### SUPPLIED DATA:
[Start of Attachment]

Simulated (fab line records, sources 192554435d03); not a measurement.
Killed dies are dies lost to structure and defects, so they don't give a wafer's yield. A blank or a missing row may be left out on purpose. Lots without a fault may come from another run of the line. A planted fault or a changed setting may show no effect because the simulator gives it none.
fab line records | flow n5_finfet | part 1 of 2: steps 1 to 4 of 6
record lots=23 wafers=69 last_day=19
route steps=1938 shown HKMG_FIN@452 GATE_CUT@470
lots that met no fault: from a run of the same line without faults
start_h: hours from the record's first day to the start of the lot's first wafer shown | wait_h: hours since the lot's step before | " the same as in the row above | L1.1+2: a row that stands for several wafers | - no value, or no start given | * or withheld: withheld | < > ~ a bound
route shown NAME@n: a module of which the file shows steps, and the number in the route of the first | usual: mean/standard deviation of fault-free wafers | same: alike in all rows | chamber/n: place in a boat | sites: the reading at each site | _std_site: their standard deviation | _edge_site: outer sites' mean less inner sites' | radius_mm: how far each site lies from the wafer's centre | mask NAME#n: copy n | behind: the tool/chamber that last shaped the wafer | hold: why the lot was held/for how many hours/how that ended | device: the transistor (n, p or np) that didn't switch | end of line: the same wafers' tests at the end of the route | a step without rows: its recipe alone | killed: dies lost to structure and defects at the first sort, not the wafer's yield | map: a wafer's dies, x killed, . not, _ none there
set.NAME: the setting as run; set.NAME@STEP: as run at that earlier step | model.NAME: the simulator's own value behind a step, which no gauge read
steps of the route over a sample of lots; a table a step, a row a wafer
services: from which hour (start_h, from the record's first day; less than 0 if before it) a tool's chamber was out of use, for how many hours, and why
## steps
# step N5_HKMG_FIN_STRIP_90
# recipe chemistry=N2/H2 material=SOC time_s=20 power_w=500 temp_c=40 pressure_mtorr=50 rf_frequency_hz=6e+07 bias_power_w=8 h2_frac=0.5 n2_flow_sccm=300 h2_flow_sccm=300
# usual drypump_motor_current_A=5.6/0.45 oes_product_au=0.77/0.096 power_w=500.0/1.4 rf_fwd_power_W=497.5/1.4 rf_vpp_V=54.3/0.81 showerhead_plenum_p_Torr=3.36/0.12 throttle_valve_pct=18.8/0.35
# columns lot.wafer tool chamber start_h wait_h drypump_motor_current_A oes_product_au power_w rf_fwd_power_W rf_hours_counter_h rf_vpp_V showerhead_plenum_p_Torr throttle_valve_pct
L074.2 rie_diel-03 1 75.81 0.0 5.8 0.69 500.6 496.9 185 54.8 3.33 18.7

[End of Attachment]

### ASSIGNED TASK:
Exactly as they appear, copy the lines of the listing above from the first through the one that contains "Killed dies are", and nothing more.

### WRITTEN REPLY:
Simulated (fab line records, sources 192554435d03); not a measurement.
Killed dies are dies lost to structure and defects, so they don't give a wafer's yield. A blank or a missing row may be left out on purpose. Lots without a fault may come from another run of the line. A planted fault or a changed setting may show no effect because the simulator gives it none.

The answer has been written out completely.